==================================================

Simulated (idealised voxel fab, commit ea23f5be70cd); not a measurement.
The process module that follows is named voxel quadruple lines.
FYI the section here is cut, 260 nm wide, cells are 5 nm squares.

==================================================

» WORK INSTRUCTION: Could you reproduce all of the material above, exactly as it reads?

» YOUR RESPONSE:
Simulated (idealised voxel fab, commit ea23f5be70cd); not a measurement.
The process module that follows is named voxel quadruple lines.
FYI the section here is cut, 260 nm wide, cells are 5 nm squares.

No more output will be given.